►
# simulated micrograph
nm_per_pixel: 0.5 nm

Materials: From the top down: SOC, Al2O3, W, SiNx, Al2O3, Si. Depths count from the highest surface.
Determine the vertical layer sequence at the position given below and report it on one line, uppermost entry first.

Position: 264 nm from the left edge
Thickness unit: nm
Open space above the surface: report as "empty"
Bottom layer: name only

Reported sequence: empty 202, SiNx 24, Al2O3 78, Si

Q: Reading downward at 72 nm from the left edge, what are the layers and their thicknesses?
◄

Work instruction:
Produce a word-for-word copy of all the entries above.

Expected answer:
# simulated micrograph
nm_per_pixel: 0.5 nm

Materials: From the top down: SOC, Al2O3, W, SiNx, Al2O3, Si. Depths count from the highest surface.
Determine the vertical layer sequence at the position given below and report it on one line, uppermost entry first.

Position: 264 nm from the left edge
Thickness unit: nm
Open space above the surface: report as "empty"
Bottom layer: name only

Reported sequence: empty 202, SiNx 24, Al2O3 78, Si

Q: Reading downward at 72 nm from the left edge, what are the layers and their thicknesses?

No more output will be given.